DATA SHOWN
'''
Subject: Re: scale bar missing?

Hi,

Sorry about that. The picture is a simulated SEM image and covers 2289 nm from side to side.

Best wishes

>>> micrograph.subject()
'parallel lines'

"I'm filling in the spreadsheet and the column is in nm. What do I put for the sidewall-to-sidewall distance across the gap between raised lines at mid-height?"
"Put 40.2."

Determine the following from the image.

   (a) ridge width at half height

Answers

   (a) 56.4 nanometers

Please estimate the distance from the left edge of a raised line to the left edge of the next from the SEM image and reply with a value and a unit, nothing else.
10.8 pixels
'''

REQUIREMENT
In this exercise, reproduce each line above exactly.

EXERCISE RESULT
Subject: Re: scale bar missing?

Hi,

Sorry about that. The picture is a simulated SEM image and covers 2289 nm from side to side.

Best wishes

>>> micrograph.subject()
'parallel lines'

"I'm filling in the spreadsheet and the column is in nm. What do I put for the sidewall-to-sidewall distance across the gap between raised lines at mid-height?"
"Put 40.2."

Determine the following from the image.

   (a) ridge width at half height

Answers

   (a) 56.4 nanometers

Please estimate the distance from the left edge of a raised line to the left edge of the next from the SEM image and reply with a value and a unit, nothing else.
10.8 pixels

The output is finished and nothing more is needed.